REQUIRED ACTION: Repeat the stretch of entries below from the line with "process module | voxel tone inversion" through the line with "Cross-section cut spans". Include both ends and add nothing.

──────── STORED DATA

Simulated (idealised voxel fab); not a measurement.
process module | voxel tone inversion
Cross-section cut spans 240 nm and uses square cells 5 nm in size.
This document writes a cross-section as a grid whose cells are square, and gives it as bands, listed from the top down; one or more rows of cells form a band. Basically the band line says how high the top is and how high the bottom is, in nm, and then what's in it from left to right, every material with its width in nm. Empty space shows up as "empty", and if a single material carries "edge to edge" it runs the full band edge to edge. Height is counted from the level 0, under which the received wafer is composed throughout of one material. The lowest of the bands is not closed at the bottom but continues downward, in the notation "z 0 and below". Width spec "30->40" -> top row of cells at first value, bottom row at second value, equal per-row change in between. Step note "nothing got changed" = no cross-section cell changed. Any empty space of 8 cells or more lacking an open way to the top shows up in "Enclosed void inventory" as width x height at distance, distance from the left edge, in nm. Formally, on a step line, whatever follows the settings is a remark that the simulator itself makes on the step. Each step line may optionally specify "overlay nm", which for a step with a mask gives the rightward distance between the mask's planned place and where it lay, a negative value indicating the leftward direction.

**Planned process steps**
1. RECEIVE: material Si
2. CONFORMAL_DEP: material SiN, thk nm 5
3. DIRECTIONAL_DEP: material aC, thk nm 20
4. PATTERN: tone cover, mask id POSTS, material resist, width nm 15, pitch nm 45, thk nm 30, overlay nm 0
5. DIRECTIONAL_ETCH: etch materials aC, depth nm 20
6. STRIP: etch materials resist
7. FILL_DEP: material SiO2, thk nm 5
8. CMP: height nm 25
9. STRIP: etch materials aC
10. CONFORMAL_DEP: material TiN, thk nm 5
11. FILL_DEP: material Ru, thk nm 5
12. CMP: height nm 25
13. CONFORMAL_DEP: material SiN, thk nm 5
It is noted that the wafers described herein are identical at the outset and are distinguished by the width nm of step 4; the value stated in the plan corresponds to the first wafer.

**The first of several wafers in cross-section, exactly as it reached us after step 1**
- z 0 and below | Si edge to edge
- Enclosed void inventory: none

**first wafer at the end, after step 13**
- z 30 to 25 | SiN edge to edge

────────────────

WRITTEN SOLUTION:
process module | voxel tone inversion
Cross-section cut spans 240 nm and uses square cells 5 nm in size.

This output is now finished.